### [Task item]
Lines to return, exactly: from the line with "seconds: time until" to the line with "run 2C hour=10.9" in the entries below, both included.

### [Listed entries]
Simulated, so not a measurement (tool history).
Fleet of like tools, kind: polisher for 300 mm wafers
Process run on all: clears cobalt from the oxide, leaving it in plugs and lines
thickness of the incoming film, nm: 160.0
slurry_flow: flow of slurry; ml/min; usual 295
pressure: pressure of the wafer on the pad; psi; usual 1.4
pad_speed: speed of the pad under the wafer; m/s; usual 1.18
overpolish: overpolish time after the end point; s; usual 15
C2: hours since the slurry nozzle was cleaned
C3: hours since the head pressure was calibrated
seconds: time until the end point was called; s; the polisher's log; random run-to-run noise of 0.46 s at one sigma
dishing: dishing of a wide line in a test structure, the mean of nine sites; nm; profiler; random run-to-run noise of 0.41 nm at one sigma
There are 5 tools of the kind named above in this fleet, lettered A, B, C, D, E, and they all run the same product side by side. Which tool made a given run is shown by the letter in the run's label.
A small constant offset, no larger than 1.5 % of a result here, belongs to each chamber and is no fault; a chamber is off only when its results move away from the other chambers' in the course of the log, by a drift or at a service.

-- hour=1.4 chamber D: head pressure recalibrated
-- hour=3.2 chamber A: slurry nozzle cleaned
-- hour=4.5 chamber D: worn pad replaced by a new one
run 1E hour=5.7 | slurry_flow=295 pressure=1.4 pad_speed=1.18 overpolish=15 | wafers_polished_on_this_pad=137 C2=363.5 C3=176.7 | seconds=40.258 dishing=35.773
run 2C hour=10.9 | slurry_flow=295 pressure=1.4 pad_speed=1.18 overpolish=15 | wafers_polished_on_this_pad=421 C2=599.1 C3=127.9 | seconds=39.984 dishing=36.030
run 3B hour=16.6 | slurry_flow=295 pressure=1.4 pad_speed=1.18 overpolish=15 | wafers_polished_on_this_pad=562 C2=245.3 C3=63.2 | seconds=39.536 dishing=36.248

### [Exercise answer]
seconds: time until the end point was called; s; the polisher's log; random run-to-run noise of 0.46 s at one sigma
dishing: dishing of a wide line in a test structure, the mean of nine sites; nm; profiler; random run-to-run noise of 0.41 nm at one sigma
There are 5 tools of the kind named above in this fleet, lettered A, B, C, D, E, and they all run the same product side by side. Which tool made a given run is shown by the letter in the run's label.
A small constant offset, no larger than 1.5 % of a result here, belongs to each chamber and is no fault; a chamber is off only when its results move away from the other chambers' in the course of the log, by a drift or at a service.

-- hour=1.4 chamber D: head pressure recalibrated
-- hour=3.2 chamber A: slurry nozzle cleaned
-- hour=4.5 chamber D: worn pad replaced by a new one
run 1E hour=5.7 | slurry_flow=295 pressure=1.4 pad_speed=1.18 overpolish=15 | wafers_polished_on_this_pad=137 C2=363.5 C3=176.7 | seconds=40.258 dishing=35.773
run 2C hour=10.9 | slurry_flow=295 pressure=1.4 pad_speed=1.18 overpolish=15 | wafers_polished_on_this_pad=421 C2=599.1 C3=127.9 | seconds=39.984 dishing=36.030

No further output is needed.